● **Exercise**
From the entries below, return only the lines starting at the one that contains "route steps=602 shown" and ending at the one that contains "start-h: the number", exactly as they stand.

== Segment start ==

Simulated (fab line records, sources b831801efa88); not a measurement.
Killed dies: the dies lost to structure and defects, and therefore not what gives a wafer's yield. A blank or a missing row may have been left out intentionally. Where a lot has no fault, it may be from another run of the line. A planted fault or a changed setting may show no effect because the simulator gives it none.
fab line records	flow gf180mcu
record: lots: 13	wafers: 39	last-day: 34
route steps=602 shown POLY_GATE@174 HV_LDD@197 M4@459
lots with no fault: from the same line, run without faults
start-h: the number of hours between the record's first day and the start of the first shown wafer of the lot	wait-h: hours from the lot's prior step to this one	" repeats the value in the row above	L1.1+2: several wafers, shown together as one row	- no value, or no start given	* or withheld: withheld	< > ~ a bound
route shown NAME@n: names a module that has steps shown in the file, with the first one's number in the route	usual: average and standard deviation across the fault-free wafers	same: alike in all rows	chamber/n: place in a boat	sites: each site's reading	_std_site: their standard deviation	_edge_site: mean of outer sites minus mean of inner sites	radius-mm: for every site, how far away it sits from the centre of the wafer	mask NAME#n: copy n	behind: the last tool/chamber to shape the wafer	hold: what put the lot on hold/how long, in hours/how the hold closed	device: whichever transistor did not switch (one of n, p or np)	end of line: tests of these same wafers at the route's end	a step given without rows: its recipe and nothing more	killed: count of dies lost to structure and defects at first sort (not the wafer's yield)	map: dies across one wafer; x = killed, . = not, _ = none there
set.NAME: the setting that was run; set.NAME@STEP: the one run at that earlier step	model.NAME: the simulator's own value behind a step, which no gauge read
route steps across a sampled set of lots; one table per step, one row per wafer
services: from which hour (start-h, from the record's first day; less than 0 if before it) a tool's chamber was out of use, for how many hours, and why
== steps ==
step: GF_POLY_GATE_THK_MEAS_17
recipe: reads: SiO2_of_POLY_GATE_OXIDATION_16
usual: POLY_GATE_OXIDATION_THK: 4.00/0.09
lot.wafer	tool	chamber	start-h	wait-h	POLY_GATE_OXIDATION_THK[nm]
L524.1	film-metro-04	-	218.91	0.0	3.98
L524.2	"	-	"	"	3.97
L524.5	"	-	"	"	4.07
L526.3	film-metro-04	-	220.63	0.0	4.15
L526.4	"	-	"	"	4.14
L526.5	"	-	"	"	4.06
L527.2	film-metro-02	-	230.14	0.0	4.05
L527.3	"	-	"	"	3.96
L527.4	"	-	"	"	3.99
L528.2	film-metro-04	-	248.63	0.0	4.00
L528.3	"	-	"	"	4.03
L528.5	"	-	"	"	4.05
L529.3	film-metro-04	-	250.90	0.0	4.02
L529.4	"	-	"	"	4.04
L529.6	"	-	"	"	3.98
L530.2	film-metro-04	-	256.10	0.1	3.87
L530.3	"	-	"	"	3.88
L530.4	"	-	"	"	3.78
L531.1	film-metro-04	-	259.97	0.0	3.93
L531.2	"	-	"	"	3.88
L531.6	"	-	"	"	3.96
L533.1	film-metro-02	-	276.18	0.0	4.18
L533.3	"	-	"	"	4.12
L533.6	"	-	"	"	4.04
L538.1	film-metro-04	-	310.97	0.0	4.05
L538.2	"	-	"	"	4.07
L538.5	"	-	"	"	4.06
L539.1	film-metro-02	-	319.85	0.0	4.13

== Segment end ==

● **Expected answer**
route steps=602 shown POLY_GATE@174 HV_LDD@197 M4@459
lots with no fault: from the same line, run without faults
start-h: the number of hours between the record's first day and the start of the first shown wafer of the lot	wait-h: hours from the lot's prior step to this one	" repeats the value in the row above	L1.1+2: several wafers, shown together as one row	- no value, or no start given	* or withheld: withheld	< > ~ a bound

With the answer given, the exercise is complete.